Record set:
- Opening Delimiter -
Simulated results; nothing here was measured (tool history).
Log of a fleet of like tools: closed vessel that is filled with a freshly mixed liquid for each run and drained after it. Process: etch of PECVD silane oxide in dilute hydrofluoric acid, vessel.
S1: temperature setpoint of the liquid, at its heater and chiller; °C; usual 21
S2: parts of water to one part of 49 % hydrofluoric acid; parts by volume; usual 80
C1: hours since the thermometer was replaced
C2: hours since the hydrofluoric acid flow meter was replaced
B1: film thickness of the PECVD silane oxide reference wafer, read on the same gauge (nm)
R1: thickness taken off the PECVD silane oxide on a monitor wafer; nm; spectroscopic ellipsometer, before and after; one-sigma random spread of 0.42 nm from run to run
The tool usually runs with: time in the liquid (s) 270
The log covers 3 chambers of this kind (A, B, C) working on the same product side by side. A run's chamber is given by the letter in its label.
- Closing Delimiter -

Action item: Write out the records shown above, exactly as they appear.

Response area:
Simulated results; nothing here was measured (tool history).
Log of a fleet of like tools: closed vessel that is filled with a freshly mixed liquid for each run and drained after it. Process: etch of PECVD silane oxide in dilute hydrofluoric acid, vessel.
S1: temperature setpoint of the liquid, at its heater and chiller; °C; usual 21
S2: parts of water to one part of 49 % hydrofluoric acid; parts by volume; usual 80
C1: hours since the thermometer was replaced
C2: hours since the hydrofluoric acid flow meter was replaced
B1: film thickness of the PECVD silane oxide reference wafer, read on the same gauge (nm)
R1: thickness taken off the PECVD silane oxide on a monitor wafer; nm; spectroscopic ellipsometer, before and after; one-sigma random spread of 0.42 nm from run to run
The tool usually runs with: time in the liquid (s) 270
The log covers 3 chambers of this kind (A, B, C) working on the same product side by side. A run's chamber is given by the letter in its label.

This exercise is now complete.